Work request = Begin at the line containing "Killed dies count" in the entries below and end at the line containing "route steps=602 shown"; transcribe that range exactly and nothing outside it.

Dataset =
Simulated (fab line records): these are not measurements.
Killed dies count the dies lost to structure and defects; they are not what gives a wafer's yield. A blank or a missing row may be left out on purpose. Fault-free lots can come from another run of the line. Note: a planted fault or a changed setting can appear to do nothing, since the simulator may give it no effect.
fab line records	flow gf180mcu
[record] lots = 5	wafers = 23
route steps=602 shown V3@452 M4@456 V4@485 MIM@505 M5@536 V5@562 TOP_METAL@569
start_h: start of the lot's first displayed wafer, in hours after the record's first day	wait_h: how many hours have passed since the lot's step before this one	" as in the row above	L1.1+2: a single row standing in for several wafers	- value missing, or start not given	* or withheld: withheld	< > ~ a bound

Result =
Killed dies count the dies lost to structure and defects; they are not what gives a wafer's yield. A blank or a missing row may be left out on purpose. Fault-free lots can come from another run of the line. Note: a planted fault or a changed setting can appear to do nothing, since the simulator may give it no effect.
fab line records	flow gf180mcu
[record] lots = 5	wafers = 23
route steps=602 shown V3@452 M4@456 V4@485 MIM@505 M5@536 V5@562 TOP_METAL@569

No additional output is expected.